REQUIREMENT
All lines from the start of the listing below through the line containing "route shown NAME@n: a" are to be written out again exactly, and no others.

DATA TO EXAMINE
++++++++
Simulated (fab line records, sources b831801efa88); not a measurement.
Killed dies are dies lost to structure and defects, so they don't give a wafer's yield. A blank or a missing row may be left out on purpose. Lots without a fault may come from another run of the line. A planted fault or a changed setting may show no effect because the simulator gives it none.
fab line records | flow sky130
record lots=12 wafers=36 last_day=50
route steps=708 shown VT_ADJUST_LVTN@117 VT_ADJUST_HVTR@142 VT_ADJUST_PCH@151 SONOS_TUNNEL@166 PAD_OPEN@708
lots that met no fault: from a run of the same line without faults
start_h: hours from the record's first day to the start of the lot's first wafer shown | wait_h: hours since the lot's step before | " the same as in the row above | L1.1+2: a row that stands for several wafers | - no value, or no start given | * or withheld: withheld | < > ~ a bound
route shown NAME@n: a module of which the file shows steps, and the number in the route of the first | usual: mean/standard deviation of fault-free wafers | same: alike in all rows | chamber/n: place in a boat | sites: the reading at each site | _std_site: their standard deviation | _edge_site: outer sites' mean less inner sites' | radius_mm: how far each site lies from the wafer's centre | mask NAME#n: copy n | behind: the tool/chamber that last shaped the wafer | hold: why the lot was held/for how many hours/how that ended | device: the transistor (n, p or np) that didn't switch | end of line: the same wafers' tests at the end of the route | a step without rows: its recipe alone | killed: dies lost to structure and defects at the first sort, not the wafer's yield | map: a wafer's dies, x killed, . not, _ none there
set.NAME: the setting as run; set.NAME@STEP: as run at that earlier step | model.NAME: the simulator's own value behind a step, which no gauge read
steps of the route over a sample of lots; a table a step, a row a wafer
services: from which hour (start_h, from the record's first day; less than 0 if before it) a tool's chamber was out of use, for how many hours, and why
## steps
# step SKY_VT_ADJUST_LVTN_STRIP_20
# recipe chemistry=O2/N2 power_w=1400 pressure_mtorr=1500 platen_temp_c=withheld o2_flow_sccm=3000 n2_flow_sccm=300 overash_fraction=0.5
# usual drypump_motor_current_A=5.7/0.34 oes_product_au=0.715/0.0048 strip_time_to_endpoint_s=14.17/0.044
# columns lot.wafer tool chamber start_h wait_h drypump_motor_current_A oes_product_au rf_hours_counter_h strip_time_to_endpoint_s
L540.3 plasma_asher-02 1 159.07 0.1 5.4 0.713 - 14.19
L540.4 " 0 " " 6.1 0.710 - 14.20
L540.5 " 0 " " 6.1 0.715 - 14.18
++++++++

ANSWER SECTION
Simulated (fab line records, sources b831801efa88); not a measurement.
Killed dies are dies lost to structure and defects, so they don't give a wafer's yield. A blank or a missing row may be left out on purpose. Lots without a fault may come from another run of the line. A planted fault or a changed setting may show no effect because the simulator gives it none.
fab line records | flow sky130
record lots=12 wafers=36 last_day=50
route steps=708 shown VT_ADJUST_LVTN@117 VT_ADJUST_HVTR@142 VT_ADJUST_PCH@151 SONOS_TUNNEL@166 PAD_OPEN@708
lots that met no fault: from a run of the same line without faults
start_h: hours from the record's first day to the start of the lot's first wafer shown | wait_h: hours since the lot's step before | " the same as in the row above | L1.1+2: a row that stands for several wafers | - no value, or no start given | * or withheld: withheld | < > ~ a bound
route shown NAME@n: a module of which the file shows steps, and the number in the route of the first | usual: mean/standard deviation of fault-free wafers | same: alike in all rows | chamber/n: place in a boat | sites: the reading at each site | _std_site: their standard deviation | _edge_site: outer sites' mean less inner sites' | radius_mm: how far each site lies from the wafer's centre | mask NAME#n: copy n | behind: the tool/chamber that last shaped the wafer | hold: why the lot was held/for how many hours/how that ended | device: the transistor (n, p or np) that didn't switch | end of line: the same wafers' tests at the end of the route | a step without rows: its recipe alone | killed: dies lost to structure and defects at the first sort, not the wafer's yield | map: a wafer's dies, x killed, . not, _ none there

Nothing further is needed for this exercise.